Your reply must consist of the data below, reproduced character for character.

------------------------------

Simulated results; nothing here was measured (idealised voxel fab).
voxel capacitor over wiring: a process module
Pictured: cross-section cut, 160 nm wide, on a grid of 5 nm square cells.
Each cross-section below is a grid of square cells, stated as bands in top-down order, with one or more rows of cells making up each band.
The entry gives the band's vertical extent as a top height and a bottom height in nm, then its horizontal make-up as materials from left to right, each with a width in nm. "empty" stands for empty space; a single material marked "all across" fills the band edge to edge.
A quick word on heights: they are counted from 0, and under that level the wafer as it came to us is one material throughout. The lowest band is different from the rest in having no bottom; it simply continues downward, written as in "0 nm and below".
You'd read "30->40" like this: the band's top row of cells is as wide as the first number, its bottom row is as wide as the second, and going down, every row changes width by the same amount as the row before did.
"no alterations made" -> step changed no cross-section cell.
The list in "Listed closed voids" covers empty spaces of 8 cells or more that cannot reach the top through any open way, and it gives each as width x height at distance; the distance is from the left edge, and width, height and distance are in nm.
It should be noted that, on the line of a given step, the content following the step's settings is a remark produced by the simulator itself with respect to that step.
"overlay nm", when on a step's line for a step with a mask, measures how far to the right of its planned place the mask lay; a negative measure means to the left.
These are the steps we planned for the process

------------------------------

### [Task solution]
Simulated results; nothing here was measured (idealised voxel fab).
voxel capacitor over wiring: a process module
Pictured: cross-section cut, 160 nm wide, on a grid of 5 nm square cells.
Each cross-section below is a grid of square cells, stated as bands in top-down order, with one or more rows of cells making up each band.
The entry gives the band's vertical extent as a top height and a bottom height in nm, then its horizontal make-up as materials from left to right, each with a width in nm. "empty" stands for empty space; a single material marked "all across" fills the band edge to edge.
A quick word on heights: they are counted from 0, and under that level the wafer as it came to us is one material throughout. The lowest band is different from the rest in having no bottom; it simply continues downward, written as in "0 nm and below".
You'd read "30->40" like this: the band's top row of cells is as wide as the first number, its bottom row is as wide as the second, and going down, every row changes width by the same amount as the row before did.
"no alterations made" -> step changed no cross-section cell.
The list in "Listed closed voids" covers empty spaces of 8 cells or more that cannot reach the top through any open way, and it gives each as width x height at distance; the distance is from the left edge, and width, height and distance are in nm.
It should be noted that, on the line of a given step, the content following the step's settings is a remark produced by the simulator itself with respect to that step.
"overlay nm", when on a step's line for a step with a mask, measures how far to the right of its planned place the mask lay; a negative measure means to the left.
These are the steps we planned for the process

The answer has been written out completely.